==*==
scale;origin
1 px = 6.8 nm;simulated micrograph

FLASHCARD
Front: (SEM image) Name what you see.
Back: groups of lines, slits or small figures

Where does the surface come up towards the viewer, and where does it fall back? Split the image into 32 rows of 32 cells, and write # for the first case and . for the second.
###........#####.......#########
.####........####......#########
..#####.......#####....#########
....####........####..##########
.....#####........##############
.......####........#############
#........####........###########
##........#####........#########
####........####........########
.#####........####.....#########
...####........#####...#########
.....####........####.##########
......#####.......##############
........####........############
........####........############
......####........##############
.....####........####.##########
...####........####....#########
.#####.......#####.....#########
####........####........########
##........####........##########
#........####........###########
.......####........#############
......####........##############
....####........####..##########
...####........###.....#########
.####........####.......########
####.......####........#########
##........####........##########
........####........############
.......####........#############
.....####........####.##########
==*==

TASK ITEM:
Without changing anything, repeat every record above.

YOUR SOLUTION:
scale;origin
1 px = 6.8 nm;simulated micrograph

FLASHCARD
Front: (SEM image) Name what you see.
Back: groups of lines, slits or small figures

Where does the surface come up towards the viewer, and where does it fall back? Split the image into 32 rows of 32 cells, and write # for the first case and . for the second.
###........#####.......#########
.####........####......#########
..#####.......#####....#########
....####........####..##########
.....#####........##############
.......####........#############
#........####........###########
##........#####........#########
####........####........########
.#####........####.....#########
...####........#####...#########
.....####........####.##########
......#####.......##############
........####........############
........####........############
......####........##############
.....####........####.##########
...####........####....#########
.#####.......#####.....#########
####........####........########
##........####........##########
#........####........###########
.......####........#############
......####........##############
....####........####..##########
...####........###.....#########
.####........####.......########
####.......####........#########
##........####........##########
........####........############
.......####........#############
.....####........####.##########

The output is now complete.